**WORK ITEM:** Extract each record and reproduce it exactly.

**STORED DATA:**
____________________
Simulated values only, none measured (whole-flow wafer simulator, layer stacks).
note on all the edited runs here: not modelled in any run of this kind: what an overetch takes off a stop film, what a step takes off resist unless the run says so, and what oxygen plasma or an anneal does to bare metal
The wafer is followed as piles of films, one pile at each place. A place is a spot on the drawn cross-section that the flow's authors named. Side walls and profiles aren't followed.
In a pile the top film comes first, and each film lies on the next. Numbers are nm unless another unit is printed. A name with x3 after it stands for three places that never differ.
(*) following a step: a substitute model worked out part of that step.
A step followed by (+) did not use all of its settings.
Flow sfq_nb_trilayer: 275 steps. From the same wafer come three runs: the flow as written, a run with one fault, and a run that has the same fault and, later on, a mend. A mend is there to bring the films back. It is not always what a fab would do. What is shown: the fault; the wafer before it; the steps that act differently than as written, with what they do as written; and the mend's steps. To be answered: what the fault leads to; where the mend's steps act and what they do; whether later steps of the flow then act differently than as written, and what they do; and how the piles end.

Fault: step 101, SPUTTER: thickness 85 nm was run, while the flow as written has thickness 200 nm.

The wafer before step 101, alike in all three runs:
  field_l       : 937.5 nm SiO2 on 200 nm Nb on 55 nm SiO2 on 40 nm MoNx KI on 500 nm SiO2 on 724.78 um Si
____________________

**WRITTEN ANSWER:**
Simulated values only, none measured (whole-flow wafer simulator, layer stacks).
note on all the edited runs here: not modelled in any run of this kind: what an overetch takes off a stop film, what a step takes off resist unless the run says so, and what oxygen plasma or an anneal does to bare metal
The wafer is followed as piles of films, one pile at each place. A place is a spot on the drawn cross-section that the flow's authors named. Side walls and profiles aren't followed.
In a pile the top film comes first, and each film lies on the next. Numbers are nm unless another unit is printed. A name with x3 after it stands for three places that never differ.
(*) following a step: a substitute model worked out part of that step.
A step followed by (+) did not use all of its settings.
Flow sfq_nb_trilayer: 275 steps. From the same wafer come three runs: the flow as written, a run with one fault, and a run that has the same fault and, later on, a mend. A mend is there to bring the films back. It is not always what a fab would do. What is shown: the fault; the wafer before it; the steps that act differently than as written, with what they do as written; and the mend's steps. To be answered: what the fault leads to; where the mend's steps act and what they do; whether later steps of the flow then act differently than as written, and what they do; and how the piles end.

Fault: step 101, SPUTTER: thickness 85 nm was run, while the flow as written has thickness 200 nm.

The wafer before step 101, alike in all three runs:
  field_l       : 937.5 nm SiO2 on 200 nm Nb on 55 nm SiO2 on 40 nm MoNx KI on 500 nm SiO2 on 724.78 um Si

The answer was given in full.